Action item:
Copy the lines below exactly. Start at the first and finish with the line containing "note on this".

########################################
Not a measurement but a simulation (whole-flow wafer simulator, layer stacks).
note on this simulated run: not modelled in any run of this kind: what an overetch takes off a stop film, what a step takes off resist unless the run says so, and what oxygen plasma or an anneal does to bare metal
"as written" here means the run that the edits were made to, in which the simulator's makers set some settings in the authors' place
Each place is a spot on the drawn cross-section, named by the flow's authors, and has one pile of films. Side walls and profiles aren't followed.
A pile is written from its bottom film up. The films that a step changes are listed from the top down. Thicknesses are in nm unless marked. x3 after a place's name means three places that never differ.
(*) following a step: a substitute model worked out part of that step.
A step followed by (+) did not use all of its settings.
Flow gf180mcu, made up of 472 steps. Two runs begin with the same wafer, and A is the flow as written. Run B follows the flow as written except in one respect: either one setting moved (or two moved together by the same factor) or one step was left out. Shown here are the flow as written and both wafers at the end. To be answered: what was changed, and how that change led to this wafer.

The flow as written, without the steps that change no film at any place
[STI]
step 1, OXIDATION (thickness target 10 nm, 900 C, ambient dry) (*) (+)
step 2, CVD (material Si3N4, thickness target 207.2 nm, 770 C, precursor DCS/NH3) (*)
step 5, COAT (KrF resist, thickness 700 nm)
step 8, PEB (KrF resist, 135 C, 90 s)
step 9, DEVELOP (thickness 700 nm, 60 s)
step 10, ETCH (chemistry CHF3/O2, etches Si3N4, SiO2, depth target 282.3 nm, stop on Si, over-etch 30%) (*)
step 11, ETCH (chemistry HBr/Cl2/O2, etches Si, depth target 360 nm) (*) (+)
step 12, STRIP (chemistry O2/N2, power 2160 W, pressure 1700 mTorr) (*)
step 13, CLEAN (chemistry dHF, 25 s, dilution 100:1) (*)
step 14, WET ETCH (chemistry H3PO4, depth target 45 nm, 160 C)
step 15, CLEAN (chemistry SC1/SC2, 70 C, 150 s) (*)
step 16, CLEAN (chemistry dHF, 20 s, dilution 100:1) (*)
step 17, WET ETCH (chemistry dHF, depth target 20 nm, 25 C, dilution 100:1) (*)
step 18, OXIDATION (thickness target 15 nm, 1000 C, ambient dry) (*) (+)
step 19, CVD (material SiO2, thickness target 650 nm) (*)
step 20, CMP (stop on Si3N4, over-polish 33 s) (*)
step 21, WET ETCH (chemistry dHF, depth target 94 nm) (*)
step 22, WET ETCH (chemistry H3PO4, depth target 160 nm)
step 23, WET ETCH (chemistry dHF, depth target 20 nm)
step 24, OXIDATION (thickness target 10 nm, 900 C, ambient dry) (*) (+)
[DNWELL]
########################################

Solution:
Not a measurement but a simulation (whole-flow wafer simulator, layer stacks).
note on this simulated run: not modelled in any run of this kind: what an overetch takes off a stop film, what a step takes off resist unless the run says so, and what oxygen plasma or an anneal does to bare metal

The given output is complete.